From the first line to the last, output the material exactly.

>>

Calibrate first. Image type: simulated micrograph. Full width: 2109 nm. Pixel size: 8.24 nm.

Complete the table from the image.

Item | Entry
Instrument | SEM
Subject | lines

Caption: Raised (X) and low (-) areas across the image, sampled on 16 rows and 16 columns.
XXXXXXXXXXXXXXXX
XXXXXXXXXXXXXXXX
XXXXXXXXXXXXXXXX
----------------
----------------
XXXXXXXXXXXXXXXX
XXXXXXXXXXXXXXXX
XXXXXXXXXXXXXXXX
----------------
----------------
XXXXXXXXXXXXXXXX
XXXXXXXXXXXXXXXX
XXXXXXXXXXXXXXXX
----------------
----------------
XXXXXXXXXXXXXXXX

<<

▶ [Problem solution]
Calibrate first. Image type: simulated micrograph. Full width: 2109 nm. Pixel size: 8.24 nm.

Complete the table from the image.

Item | Entry
Instrument | SEM
Subject | lines

Caption: Raised (X) and low (-) areas across the image, sampled on 16 rows and 16 columns.
XXXXXXXXXXXXXXXX
XXXXXXXXXXXXXXXX
XXXXXXXXXXXXXXXX
----------------
----------------
XXXXXXXXXXXXXXXX
XXXXXXXXXXXXXXXX
XXXXXXXXXXXXXXXX
----------------
----------------
XXXXXXXXXXXXXXXX
XXXXXXXXXXXXXXXX
XXXXXXXXXXXXXXXX
----------------
----------------
XXXXXXXXXXXXXXXX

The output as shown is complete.